Top of Recorded information

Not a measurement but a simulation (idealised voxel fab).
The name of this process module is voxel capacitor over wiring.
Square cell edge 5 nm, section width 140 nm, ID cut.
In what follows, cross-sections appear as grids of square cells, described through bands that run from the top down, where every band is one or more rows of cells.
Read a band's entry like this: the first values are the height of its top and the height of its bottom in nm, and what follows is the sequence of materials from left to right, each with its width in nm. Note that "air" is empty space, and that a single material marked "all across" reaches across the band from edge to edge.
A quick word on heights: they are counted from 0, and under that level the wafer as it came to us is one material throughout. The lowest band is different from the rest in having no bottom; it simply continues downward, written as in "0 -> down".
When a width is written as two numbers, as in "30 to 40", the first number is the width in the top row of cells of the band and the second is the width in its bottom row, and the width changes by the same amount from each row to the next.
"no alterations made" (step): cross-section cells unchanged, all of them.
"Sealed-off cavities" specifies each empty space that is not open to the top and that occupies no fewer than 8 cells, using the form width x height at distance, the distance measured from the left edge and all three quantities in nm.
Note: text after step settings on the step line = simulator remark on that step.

Bottom of Recorded information

Here the job is to set down exactly the lines of the material above that fall between the one with "A quick word" and the one with "quantities in nm.", inclusive, and nothing beyond them.

A quick word on heights: they are counted from 0, and under that level the wafer as it came to us is one material throughout. The lowest band is different from the rest in having no bottom; it simply continues downward, written as in "0 -> down".
When a width is written as two numbers, as in "30 to 40", the first number is the width in the top row of cells of the band and the second is the width in its bottom row, and the width changes by the same amount from each row to the next.
"no alterations made" (step): cross-section cells unchanged, all of them.
"Sealed-off cavities" specifies each empty space that is not open to the top and that occupies no fewer than 8 cells, using the form width x height at distance, the distance measured from the left edge and all three quantities in nm.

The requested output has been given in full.